Supplied entries >>
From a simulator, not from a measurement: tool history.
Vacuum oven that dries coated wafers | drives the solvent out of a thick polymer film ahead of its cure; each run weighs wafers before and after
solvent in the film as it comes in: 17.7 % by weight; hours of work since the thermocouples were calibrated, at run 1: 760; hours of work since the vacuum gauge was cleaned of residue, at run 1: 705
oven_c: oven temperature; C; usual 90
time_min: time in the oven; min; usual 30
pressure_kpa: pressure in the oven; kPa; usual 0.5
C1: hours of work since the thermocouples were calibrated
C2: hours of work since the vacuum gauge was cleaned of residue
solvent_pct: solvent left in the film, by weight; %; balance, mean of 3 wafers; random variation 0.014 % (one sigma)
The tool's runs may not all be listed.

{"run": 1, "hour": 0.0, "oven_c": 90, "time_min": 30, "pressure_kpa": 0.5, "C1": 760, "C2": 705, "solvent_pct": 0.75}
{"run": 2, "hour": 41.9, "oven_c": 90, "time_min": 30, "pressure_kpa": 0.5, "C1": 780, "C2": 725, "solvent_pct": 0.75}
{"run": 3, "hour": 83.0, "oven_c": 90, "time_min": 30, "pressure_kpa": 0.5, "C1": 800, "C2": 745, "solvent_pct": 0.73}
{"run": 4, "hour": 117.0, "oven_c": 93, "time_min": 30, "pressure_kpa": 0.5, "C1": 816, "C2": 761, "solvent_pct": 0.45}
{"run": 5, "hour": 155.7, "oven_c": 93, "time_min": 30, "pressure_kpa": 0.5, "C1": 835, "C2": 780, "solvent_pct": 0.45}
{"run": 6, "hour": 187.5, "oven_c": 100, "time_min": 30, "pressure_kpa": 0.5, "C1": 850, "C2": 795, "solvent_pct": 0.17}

Work order >>
Hand back the listing exactly. Include every line.

Response area >>
From a simulator, not from a measurement: tool history.
Vacuum oven that dries coated wafers | drives the solvent out of a thick polymer film ahead of its cure; each run weighs wafers before and after
solvent in the film as it comes in: 17.7 % by weight; hours of work since the thermocouples were calibrated, at run 1: 760; hours of work since the vacuum gauge was cleaned of residue, at run 1: 705
oven_c: oven temperature; C; usual 90
time_min: time in the oven; min; usual 30
pressure_kpa: pressure in the oven; kPa; usual 0.5
C1: hours of work since the thermocouples were calibrated
C2: hours of work since the vacuum gauge was cleaned of residue
solvent_pct: solvent left in the film, by weight; %; balance, mean of 3 wafers; random variation 0.014 % (one sigma)
The tool's runs may not all be listed.

{"run": 1, "hour": 0.0, "oven_c": 90, "time_min": 30, "pressure_kpa": 0.5, "C1": 760, "C2": 705, "solvent_pct": 0.75}
{"run": 2, "hour": 41.9, "oven_c": 90, "time_min": 30, "pressure_kpa": 0.5, "C1": 780, "C2": 725, "solvent_pct": 0.75}
{"run": 3, "hour": 83.0, "oven_c": 90, "time_min": 30, "pressure_kpa": 0.5, "C1": 800, "C2": 745, "solvent_pct": 0.73}
{"run": 4, "hour": 117.0, "oven_c": 93, "time_min": 30, "pressure_kpa": 0.5, "C1": 816, "C2": 761, "solvent_pct": 0.45}
{"run": 5, "hour": 155.7, "oven_c": 93, "time_min": 30, "pressure_kpa": 0.5, "C1": 835, "C2": 780, "solvent_pct": 0.45}
{"run": 6, "hour": 187.5, "oven_c": 100, "time_min": 30, "pressure_kpa": 0.5, "C1": 850, "C2": 795, "solvent_pct": 0.17}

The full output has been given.